Input data: Begin

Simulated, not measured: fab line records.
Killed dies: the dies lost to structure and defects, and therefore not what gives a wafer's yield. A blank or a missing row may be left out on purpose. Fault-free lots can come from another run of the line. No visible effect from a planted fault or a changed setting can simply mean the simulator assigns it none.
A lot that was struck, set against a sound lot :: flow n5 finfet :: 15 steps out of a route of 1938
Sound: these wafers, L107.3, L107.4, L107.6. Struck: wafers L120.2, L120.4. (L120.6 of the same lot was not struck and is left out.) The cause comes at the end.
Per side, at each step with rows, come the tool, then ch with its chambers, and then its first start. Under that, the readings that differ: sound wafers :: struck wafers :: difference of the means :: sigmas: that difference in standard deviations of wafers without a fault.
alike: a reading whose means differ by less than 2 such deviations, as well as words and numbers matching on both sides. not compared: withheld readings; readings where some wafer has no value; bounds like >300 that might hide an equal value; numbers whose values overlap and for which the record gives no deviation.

Input data: End

Work task →
Reply with an exact transcription of the material above.

Task answer →
Simulated, not measured: fab line records.
Killed dies: the dies lost to structure and defects, and therefore not what gives a wafer's yield. A blank or a missing row may be left out on purpose. Fault-free lots can come from another run of the line. No visible effect from a planted fault or a changed setting can simply mean the simulator assigns it none.
A lot that was struck, set against a sound lot :: flow n5 finfet :: 15 steps out of a route of 1938
Sound: these wafers, L107.3, L107.4, L107.6. Struck: wafers L120.2, L120.4. (L120.6 of the same lot was not struck and is left out.) The cause comes at the end.
Per side, at each step with rows, come the tool, then ch with its chambers, and then its first start. Under that, the readings that differ: sound wafers :: struck wafers :: difference of the means :: sigmas: that difference in standard deviations of wafers without a fault.
alike: a reading whose means differ by less than 2 such deviations, as well as words and numbers matching on both sides. not compared: withheld readings; readings where some wafer has no value; bounds like >300 that might hide an equal value; numbers whose values overlap and for which the record gives no deviation.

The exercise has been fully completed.